◆ EXTRACTED MATERIAL:
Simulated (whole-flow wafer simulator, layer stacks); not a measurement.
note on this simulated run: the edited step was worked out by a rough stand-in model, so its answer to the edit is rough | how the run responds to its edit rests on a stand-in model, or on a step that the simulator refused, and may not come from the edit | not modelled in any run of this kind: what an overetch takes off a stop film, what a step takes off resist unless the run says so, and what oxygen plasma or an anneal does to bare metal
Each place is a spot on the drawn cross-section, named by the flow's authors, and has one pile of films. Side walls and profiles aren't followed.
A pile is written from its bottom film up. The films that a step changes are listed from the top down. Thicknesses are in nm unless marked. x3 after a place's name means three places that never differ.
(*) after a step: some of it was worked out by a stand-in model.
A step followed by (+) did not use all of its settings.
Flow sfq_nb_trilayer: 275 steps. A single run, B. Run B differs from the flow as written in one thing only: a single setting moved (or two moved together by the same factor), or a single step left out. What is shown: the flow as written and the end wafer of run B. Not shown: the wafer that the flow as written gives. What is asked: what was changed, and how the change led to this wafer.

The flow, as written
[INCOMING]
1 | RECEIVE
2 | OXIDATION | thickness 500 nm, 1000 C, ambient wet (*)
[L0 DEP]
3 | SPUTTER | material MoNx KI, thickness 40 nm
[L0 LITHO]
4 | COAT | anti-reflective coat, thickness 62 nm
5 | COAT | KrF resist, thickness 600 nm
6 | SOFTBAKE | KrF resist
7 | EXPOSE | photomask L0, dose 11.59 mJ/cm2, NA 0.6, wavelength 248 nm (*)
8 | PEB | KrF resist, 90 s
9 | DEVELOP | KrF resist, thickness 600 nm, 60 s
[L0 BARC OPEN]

◆ WORK INSTRUCTION: Restate the entries above. Match them exactly.

◆ EXERCISE SOLUTION:
Simulated (whole-flow wafer simulator, layer stacks); not a measurement.
note on this simulated run: the edited step was worked out by a rough stand-in model, so its answer to the edit is rough | how the run responds to its edit rests on a stand-in model, or on a step that the simulator refused, and may not come from the edit | not modelled in any run of this kind: what an overetch takes off a stop film, what a step takes off resist unless the run says so, and what oxygen plasma or an anneal does to bare metal
Each place is a spot on the drawn cross-section, named by the flow's authors, and has one pile of films. Side walls and profiles aren't followed.
A pile is written from its bottom film up. The films that a step changes are listed from the top down. Thicknesses are in nm unless marked. x3 after a place's name means three places that never differ.
(*) after a step: some of it was worked out by a stand-in model.
A step followed by (+) did not use all of its settings.
Flow sfq_nb_trilayer: 275 steps. A single run, B. Run B differs from the flow as written in one thing only: a single setting moved (or two moved together by the same factor), or a single step left out. What is shown: the flow as written and the end wafer of run B. Not shown: the wafer that the flow as written gives. What is asked: what was changed, and how the change led to this wafer.

The flow, as written
[INCOMING]
1 | RECEIVE
2 | OXIDATION | thickness 500 nm, 1000 C, ambient wet (*)
[L0 DEP]
3 | SPUTTER | material MoNx KI, thickness 40 nm
[L0 LITHO]
4 | COAT | anti-reflective coat, thickness 62 nm
5 | COAT | KrF resist, thickness 600 nm
6 | SOFTBAKE | KrF resist
7 | EXPOSE | photomask L0, dose 11.59 mJ/cm2, NA 0.6, wavelength 248 nm (*)
8 | PEB | KrF resist, 90 s
9 | DEVELOP | KrF resist, thickness 600 nm, 60 s
[L0 BARC OPEN]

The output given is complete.